Using the listing below, copy exactly the lines from the one containing "When this document" to the one containing "3 DIRECTIONAL_DEP (material SiN; thk nm 15)", both lines included, and no others.

Start of ENTRIES SUPPLIED

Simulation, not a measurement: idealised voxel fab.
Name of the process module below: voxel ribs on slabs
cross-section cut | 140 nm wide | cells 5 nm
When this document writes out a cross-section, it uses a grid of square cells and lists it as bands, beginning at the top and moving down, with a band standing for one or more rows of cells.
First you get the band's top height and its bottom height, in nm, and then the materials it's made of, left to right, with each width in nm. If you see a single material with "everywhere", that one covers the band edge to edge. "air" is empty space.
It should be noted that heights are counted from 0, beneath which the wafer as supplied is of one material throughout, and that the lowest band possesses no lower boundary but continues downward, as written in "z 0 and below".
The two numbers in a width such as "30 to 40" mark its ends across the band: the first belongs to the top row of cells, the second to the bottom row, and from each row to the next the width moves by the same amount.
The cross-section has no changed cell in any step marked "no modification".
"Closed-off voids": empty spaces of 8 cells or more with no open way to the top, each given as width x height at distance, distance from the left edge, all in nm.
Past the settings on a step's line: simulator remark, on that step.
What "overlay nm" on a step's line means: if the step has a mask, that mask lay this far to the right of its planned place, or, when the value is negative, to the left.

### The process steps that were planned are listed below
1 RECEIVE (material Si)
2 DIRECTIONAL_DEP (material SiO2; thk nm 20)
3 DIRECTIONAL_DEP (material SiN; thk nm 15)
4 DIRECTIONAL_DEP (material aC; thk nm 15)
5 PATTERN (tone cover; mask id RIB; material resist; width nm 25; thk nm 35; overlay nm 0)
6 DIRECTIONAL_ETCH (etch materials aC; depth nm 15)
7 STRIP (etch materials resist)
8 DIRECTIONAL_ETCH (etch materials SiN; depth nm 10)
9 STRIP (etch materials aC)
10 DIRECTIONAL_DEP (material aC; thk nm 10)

End of ENTRIES SUPPLIED

**WRITTEN REPLY:**
When this document writes out a cross-section, it uses a grid of square cells and lists it as bands, beginning at the top and moving down, with a band standing for one or more rows of cells.
First you get the band's top height and its bottom height, in nm, and then the materials it's made of, left to right, with each width in nm. If you see a single material with "everywhere", that one covers the band edge to edge. "air" is empty space.
It should be noted that heights are counted from 0, beneath which the wafer as supplied is of one material throughout, and that the lowest band possesses no lower boundary but continues downward, as written in "z 0 and below".
The two numbers in a width such as "30 to 40" mark its ends across the band: the first belongs to the top row of cells, the second to the bottom row, and from each row to the next the width moves by the same amount.
The cross-section has no changed cell in any step marked "no modification".
"Closed-off voids": empty spaces of 8 cells or more with no open way to the top, each given as width x height at distance, distance from the left edge, all in nm.
Past the settings on a step's line: simulator remark, on that step.
What "overlay nm" on a step's line means: if the step has a mask, that mask lay this far to the right of its planned place, or, when the value is negative, to the left.

### The process steps that were planned are listed below
1 RECEIVE (material Si)
2 DIRECTIONAL_DEP (material SiO2; thk nm 20)
3 DIRECTIONAL_DEP (material SiN; thk nm 15)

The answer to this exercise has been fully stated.